● **ACTIVITY**
The required output is every line from the beginning of the entries below through the line that includes "(+) after a", copied exactly.

[EXTRACTED MATERIAL Boundary: Start]

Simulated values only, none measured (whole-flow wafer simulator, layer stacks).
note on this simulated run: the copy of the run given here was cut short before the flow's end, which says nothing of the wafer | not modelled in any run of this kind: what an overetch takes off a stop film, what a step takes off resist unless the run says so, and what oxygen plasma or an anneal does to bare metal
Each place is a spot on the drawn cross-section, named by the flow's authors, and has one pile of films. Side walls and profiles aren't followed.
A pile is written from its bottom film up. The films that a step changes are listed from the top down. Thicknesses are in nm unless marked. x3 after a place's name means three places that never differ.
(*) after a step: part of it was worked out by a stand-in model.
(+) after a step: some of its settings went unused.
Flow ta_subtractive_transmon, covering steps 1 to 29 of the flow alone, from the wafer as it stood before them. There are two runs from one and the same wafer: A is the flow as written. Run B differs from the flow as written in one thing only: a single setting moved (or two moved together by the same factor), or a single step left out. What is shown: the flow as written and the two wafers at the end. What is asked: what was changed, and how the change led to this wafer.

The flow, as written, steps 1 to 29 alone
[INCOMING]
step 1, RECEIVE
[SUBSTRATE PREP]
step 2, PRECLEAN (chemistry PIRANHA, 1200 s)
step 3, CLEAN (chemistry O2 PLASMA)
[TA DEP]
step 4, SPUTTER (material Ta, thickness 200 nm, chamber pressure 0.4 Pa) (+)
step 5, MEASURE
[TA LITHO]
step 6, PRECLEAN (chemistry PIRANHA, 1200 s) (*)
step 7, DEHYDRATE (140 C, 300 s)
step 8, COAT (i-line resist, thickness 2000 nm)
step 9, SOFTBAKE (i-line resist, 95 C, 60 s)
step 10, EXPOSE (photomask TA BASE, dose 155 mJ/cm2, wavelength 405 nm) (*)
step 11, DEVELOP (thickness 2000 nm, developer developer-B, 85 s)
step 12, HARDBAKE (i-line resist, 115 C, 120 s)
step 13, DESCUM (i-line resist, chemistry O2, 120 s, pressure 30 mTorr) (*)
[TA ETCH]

[EXTRACTED MATERIAL Boundary: End]

● **REPLY**
Simulated values only, none measured (whole-flow wafer simulator, layer stacks).
note on this simulated run: the copy of the run given here was cut short before the flow's end, which says nothing of the wafer | not modelled in any run of this kind: what an overetch takes off a stop film, what a step takes off resist unless the run says so, and what oxygen plasma or an anneal does to bare metal
Each place is a spot on the drawn cross-section, named by the flow's authors, and has one pile of films. Side walls and profiles aren't followed.
A pile is written from its bottom film up. The films that a step changes are listed from the top down. Thicknesses are in nm unless marked. x3 after a place's name means three places that never differ.
(*) after a step: part of it was worked out by a stand-in model.
(+) after a step: some of its settings went unused.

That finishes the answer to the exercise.